········

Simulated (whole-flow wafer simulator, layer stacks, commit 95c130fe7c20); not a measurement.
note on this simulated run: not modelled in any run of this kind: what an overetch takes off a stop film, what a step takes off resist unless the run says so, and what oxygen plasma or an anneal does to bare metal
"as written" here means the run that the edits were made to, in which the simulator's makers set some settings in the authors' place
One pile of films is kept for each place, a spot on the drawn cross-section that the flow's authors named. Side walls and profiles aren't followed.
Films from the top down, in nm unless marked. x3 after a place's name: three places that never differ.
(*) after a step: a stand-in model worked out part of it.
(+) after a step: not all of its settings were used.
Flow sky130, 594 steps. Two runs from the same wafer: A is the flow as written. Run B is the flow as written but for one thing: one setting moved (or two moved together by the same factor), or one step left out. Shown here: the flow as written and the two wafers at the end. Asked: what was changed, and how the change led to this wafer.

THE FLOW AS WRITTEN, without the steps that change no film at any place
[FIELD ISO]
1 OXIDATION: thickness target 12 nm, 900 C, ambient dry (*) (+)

········

▸ BRIEF
Begin at the first line of the material and transcribe each line exactly. End with the line containing "[FIELD ISO]", and give nothing else.

▸ REPLY
Simulated (whole-flow wafer simulator, layer stacks, commit 95c130fe7c20); not a measurement.
note on this simulated run: not modelled in any run of this kind: what an overetch takes off a stop film, what a step takes off resist unless the run says so, and what oxygen plasma or an anneal does to bare metal
"as written" here means the run that the edits were made to, in which the simulator's makers set some settings in the authors' place
One pile of films is kept for each place, a spot on the drawn cross-section that the flow's authors named. Side walls and profiles aren't followed.
Films from the top down, in nm unless marked. x3 after a place's name: three places that never differ.
(*) after a step: a stand-in model worked out part of it.
(+) after a step: not all of its settings were used.
Flow sky130, 594 steps. Two runs from the same wafer: A is the flow as written. Run B is the flow as written but for one thing: one setting moved (or two moved together by the same factor), or one step left out. Shown here: the flow as written and the two wafers at the end. Asked: what was changed, and how the change led to this wafer.

THE FLOW AS WRITTEN, without the steps that change no film at any place
[FIELD ISO]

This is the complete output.